* **LISTED ENTRIES**
....................

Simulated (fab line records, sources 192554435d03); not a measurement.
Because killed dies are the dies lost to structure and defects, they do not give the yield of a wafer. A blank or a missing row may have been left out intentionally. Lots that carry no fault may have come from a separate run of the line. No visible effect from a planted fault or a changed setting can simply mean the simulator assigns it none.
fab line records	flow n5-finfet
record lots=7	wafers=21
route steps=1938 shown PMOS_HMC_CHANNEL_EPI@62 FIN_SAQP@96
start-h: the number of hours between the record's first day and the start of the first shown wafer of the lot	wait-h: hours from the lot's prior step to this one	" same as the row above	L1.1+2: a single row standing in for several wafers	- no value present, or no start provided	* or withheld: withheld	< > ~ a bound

....................

* **ASSIGNED TASK**
Repeat every record, exactly as written.

* **RESULT**
Simulated (fab line records, sources 192554435d03); not a measurement.
Because killed dies are the dies lost to structure and defects, they do not give the yield of a wafer. A blank or a missing row may have been left out intentionally. Lots that carry no fault may have come from a separate run of the line. No visible effect from a planted fault or a changed setting can simply mean the simulator assigns it none.
fab line records	flow n5-finfet
record lots=7	wafers=21
route steps=1938 shown PMOS_HMC_CHANNEL_EPI@62 FIN_SAQP@96
start-h: the number of hours between the record's first day and the start of the first shown wafer of the lot	wait-h: hours from the lot's prior step to this one	" same as the row above	L1.1+2: a single row standing in for several wafers	- no value present, or no start provided	* or withheld: withheld	< > ~ a bound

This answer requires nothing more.